[Start of section]

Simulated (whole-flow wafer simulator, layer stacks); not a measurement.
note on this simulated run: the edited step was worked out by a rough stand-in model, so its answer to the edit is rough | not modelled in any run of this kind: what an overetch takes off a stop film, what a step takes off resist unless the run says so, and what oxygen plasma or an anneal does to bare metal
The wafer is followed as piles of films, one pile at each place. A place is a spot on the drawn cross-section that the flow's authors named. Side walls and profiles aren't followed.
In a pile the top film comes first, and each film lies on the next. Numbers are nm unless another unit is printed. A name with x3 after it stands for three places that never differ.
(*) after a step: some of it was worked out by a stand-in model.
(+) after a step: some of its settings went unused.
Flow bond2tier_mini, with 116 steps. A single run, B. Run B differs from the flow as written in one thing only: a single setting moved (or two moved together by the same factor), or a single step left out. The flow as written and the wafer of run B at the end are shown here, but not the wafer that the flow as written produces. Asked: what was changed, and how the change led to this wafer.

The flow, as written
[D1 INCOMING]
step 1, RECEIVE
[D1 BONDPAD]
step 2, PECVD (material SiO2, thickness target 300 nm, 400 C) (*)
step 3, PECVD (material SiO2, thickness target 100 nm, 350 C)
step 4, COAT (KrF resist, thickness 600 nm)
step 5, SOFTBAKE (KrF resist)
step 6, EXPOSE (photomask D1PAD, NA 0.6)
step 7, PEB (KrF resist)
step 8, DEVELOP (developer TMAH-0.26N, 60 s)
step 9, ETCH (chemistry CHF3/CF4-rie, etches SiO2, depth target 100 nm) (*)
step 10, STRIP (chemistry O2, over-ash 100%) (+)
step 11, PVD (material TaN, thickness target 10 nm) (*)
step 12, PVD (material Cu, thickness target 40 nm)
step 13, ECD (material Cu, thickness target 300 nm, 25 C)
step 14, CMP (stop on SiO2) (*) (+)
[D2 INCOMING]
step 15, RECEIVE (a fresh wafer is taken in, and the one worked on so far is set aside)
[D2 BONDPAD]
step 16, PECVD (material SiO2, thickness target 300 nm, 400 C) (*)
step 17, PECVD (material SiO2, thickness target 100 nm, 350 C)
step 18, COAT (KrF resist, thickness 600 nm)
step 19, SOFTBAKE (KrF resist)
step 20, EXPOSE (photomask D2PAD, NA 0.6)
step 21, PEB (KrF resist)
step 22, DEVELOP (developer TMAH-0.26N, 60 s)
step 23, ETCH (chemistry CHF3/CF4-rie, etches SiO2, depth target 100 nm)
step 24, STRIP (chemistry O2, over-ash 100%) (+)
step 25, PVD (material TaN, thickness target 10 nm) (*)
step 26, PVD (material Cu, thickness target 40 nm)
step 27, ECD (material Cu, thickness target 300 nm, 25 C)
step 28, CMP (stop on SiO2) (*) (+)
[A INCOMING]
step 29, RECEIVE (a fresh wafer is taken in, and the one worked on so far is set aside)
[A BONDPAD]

[End of section]

> WORK INSTRUCTION
Exactly as written, repeat the lines from the start of the listing through the line containing "(+) after a", both included.

> RESULT
Simulated (whole-flow wafer simulator, layer stacks); not a measurement.
note on this simulated run: the edited step was worked out by a rough stand-in model, so its answer to the edit is rough | not modelled in any run of this kind: what an overetch takes off a stop film, what a step takes off resist unless the run says so, and what oxygen plasma or an anneal does to bare metal
The wafer is followed as piles of films, one pile at each place. A place is a spot on the drawn cross-section that the flow's authors named. Side walls and profiles aren't followed.
In a pile the top film comes first, and each film lies on the next. Numbers are nm unless another unit is printed. A name with x3 after it stands for three places that never differ.
(*) after a step: some of it was worked out by a stand-in model.
(+) after a step: some of its settings went unused.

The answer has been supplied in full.